# # # # #

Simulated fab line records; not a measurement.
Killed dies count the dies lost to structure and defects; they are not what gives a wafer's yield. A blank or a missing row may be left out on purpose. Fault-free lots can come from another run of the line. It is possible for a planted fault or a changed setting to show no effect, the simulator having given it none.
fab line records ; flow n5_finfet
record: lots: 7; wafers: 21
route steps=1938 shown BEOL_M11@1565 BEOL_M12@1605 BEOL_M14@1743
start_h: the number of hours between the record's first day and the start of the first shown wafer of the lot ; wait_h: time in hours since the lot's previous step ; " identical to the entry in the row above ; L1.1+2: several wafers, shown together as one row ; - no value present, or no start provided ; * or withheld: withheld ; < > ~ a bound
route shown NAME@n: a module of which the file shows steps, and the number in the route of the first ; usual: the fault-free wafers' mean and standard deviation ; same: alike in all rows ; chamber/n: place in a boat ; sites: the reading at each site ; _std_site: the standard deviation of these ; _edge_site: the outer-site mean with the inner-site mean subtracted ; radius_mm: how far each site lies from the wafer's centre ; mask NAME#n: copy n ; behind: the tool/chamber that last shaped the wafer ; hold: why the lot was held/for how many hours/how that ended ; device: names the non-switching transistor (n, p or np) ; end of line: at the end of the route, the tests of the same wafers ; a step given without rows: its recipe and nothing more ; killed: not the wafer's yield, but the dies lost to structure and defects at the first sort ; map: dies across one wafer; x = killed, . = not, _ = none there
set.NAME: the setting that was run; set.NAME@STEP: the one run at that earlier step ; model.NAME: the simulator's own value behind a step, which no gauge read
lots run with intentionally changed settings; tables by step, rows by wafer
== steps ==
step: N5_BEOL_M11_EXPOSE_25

# # # # #

▶ _Work instruction_: Repeat every record, exactly as written.

▶ _Task solution_:
Simulated fab line records; not a measurement.
Killed dies count the dies lost to structure and defects; they are not what gives a wafer's yield. A blank or a missing row may be left out on purpose. Fault-free lots can come from another run of the line. It is possible for a planted fault or a changed setting to show no effect, the simulator having given it none.
fab line records ; flow n5_finfet
record: lots: 7; wafers: 21
route steps=1938 shown BEOL_M11@1565 BEOL_M12@1605 BEOL_M14@1743
start_h: the number of hours between the record's first day and the start of the first shown wafer of the lot ; wait_h: time in hours since the lot's previous step ; " identical to the entry in the row above ; L1.1+2: several wafers, shown together as one row ; - no value present, or no start provided ; * or withheld: withheld ; < > ~ a bound
route shown NAME@n: a module of which the file shows steps, and the number in the route of the first ; usual: the fault-free wafers' mean and standard deviation ; same: alike in all rows ; chamber/n: place in a boat ; sites: the reading at each site ; _std_site: the standard deviation of these ; _edge_site: the outer-site mean with the inner-site mean subtracted ; radius_mm: how far each site lies from the wafer's centre ; mask NAME#n: copy n ; behind: the tool/chamber that last shaped the wafer ; hold: why the lot was held/for how many hours/how that ended ; device: names the non-switching transistor (n, p or np) ; end of line: at the end of the route, the tests of the same wafers ; a step given without rows: its recipe and nothing more ; killed: not the wafer's yield, but the dies lost to structure and defects at the first sort ; map: dies across one wafer; x = killed, . = not, _ = none there
set.NAME: the setting that was run; set.NAME@STEP: the one run at that earlier step ; model.NAME: the simulator's own value behind a step, which no gauge read
lots run with intentionally changed settings; tables by step, rows by wafer
== steps ==
step: N5_BEOL_M11_EXPOSE_25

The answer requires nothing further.